• _WORK ORDER_: Every entry must be transcribed without alteration.

==========

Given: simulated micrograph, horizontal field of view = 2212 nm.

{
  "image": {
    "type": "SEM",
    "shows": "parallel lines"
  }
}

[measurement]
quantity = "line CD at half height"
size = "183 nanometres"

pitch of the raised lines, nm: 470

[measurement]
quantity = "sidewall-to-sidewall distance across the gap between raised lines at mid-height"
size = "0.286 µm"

==========

• _REPLY_:
Given: simulated micrograph, horizontal field of view = 2212 nm.

{
  "image": {
    "type": "SEM",
    "shows": "parallel lines"
  }
}

[measurement]
quantity = "line CD at half height"
size = "183 nanometres"

pitch of the raised lines, nm: 470

[measurement]
quantity = "sidewall-to-sidewall distance across the gap between raised lines at mid-height"
size = "0.286 µm"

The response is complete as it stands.